**Data**
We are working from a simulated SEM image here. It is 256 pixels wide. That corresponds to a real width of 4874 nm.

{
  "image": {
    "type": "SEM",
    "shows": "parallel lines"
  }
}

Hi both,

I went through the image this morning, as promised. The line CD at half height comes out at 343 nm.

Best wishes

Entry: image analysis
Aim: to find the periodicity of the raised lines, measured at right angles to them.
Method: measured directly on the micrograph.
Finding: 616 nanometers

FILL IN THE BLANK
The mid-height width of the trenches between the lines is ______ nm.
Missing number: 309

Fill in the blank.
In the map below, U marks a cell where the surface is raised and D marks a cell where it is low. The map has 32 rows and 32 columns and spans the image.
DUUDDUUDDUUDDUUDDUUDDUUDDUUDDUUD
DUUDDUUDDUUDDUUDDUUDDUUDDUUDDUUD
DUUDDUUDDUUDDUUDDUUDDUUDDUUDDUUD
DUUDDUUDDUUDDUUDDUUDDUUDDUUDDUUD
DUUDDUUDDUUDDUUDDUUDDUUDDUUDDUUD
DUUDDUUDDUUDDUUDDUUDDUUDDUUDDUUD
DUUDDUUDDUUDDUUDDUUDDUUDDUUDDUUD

**Activity**
Each record above is to be returned verbatim.

**Answer area**
We are working from a simulated SEM image here. It is 256 pixels wide. That corresponds to a real width of 4874 nm.

{
  "image": {
    "type": "SEM",
    "shows": "parallel lines"
  }
}

Hi both,

I went through the image this morning, as promised. The line CD at half height comes out at 343 nm.

Best wishes

Entry: image analysis
Aim: to find the periodicity of the raised lines, measured at right angles to them.
Method: measured directly on the micrograph.
Finding: 616 nanometers

FILL IN THE BLANK
The mid-height width of the trenches between the lines is ______ nm.
Missing number: 309

Fill in the blank.
In the map below, U marks a cell where the surface is raised and D marks a cell where it is low. The map has 32 rows and 32 columns and spans the image.
DUUDDUUDDUUDDUUDDUUDDUUDDUUDDUUD
DUUDDUUDDUUDDUUDDUUDDUUDDUUDDUUD
DUUDDUUDDUUDDUUDDUUDDUUDDUUDDUUD
DUUDDUUDDUUDDUUDDUUDDUUDDUUDDUUD
DUUDDUUDDUUDDUUDDUUDDUUDDUUDDUUD
DUUDDUUDDUUDDUUDDUUDDUUDDUUDDUUD
DUUDDUUDDUUDDUUDDUUDDUUDDUUDDUUD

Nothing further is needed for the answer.